*Required action*.
Return exactly the span of lines in the following data that opens with the line containing "119.9 120.1 119.9" and closes with the line containing "119.4 120.0 119.4". Include nothing else.

Data under study START

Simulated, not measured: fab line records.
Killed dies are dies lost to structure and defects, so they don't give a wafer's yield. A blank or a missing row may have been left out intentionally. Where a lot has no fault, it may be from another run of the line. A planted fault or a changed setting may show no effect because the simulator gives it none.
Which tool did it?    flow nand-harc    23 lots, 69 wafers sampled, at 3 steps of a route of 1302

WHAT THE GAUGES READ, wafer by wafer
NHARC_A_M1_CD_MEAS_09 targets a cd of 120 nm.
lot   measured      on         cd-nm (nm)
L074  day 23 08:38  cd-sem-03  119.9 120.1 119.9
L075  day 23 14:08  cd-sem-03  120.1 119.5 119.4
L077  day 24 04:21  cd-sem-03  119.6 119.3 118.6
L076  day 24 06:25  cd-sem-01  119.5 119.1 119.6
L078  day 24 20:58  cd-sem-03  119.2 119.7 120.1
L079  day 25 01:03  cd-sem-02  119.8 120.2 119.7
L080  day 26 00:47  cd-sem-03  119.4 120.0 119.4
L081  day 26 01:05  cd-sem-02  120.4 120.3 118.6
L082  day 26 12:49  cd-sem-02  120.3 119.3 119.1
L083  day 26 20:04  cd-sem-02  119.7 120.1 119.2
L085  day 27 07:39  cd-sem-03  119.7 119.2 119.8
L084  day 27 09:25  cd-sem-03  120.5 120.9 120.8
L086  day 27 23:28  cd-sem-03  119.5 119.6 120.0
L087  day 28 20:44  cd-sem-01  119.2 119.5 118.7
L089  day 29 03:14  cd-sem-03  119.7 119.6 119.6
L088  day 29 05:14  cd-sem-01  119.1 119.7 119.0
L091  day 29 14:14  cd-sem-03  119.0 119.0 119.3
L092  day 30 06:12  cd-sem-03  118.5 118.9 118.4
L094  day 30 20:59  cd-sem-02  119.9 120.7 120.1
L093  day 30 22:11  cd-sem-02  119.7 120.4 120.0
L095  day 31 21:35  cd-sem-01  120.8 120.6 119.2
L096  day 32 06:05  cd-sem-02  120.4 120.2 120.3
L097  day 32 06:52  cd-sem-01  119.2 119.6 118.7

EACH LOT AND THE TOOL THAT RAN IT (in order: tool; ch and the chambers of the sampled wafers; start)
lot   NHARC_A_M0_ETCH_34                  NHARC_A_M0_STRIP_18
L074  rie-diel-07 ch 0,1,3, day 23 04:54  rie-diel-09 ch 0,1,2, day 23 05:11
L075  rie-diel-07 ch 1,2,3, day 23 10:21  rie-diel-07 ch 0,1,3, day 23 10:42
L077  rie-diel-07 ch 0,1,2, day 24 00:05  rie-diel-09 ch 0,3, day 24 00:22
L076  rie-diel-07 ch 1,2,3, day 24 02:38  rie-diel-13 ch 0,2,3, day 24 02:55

Data under study END

*Task result*.
L074  day 23 08:38  cd-sem-03  119.9 120.1 119.9
L075  day 23 14:08  cd-sem-03  120.1 119.5 119.4
L077  day 24 04:21  cd-sem-03  119.6 119.3 118.6
L076  day 24 06:25  cd-sem-01  119.5 119.1 119.6
L078  day 24 20:58  cd-sem-03  119.2 119.7 120.1
L079  day 25 01:03  cd-sem-02  119.8 120.2 119.7
L080  day 26 00:47  cd-sem-03  119.4 120.0 119.4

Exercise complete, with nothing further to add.